Exercise —
Each record must reappear in the answer exactly as it is written.

%%
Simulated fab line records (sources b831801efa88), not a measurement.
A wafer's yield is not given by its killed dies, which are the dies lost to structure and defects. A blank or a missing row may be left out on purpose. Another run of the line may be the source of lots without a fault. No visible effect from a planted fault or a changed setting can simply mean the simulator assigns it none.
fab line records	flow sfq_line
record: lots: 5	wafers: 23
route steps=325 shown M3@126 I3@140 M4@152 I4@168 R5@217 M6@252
%%

Result —
Simulated fab line records (sources b831801efa88), not a measurement.
A wafer's yield is not given by its killed dies, which are the dies lost to structure and defects. A blank or a missing row may be left out on purpose. Another run of the line may be the source of lots without a fault. No visible effect from a planted fault or a changed setting can simply mean the simulator assigns it none.
fab line records	flow sfq_line
record: lots: 5	wafers: 23
route steps=325 shown M3@126 I3@140 M4@152 I4@168 R5@217 M6@252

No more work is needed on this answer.